* * * * * * * * *

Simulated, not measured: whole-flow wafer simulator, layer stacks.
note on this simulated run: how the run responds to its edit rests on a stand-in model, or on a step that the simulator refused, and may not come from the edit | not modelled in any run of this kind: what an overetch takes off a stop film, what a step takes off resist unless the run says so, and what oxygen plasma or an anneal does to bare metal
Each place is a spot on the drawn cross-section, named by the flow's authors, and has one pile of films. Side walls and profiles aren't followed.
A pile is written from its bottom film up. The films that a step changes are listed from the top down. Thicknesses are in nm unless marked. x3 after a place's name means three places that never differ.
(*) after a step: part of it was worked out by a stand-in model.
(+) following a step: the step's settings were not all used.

* * * * * * * * *

[ACTIVITY] Exact repetition of every entry in the data is required.

[WRITTEN RESPONSE]
Simulated, not measured: whole-flow wafer simulator, layer stacks.
note on this simulated run: how the run responds to its edit rests on a stand-in model, or on a step that the simulator refused, and may not come from the edit | not modelled in any run of this kind: what an overetch takes off a stop film, what a step takes off resist unless the run says so, and what oxygen plasma or an anneal does to bare metal
Each place is a spot on the drawn cross-section, named by the flow's authors, and has one pile of films. Side walls and profiles aren't followed.
A pile is written from its bottom film up. The films that a step changes are listed from the top down. Thicknesses are in nm unless marked. x3 after a place's name means three places that never differ.
(*) after a step: part of it was worked out by a stand-in model.
(+) following a step: the step's settings were not all used.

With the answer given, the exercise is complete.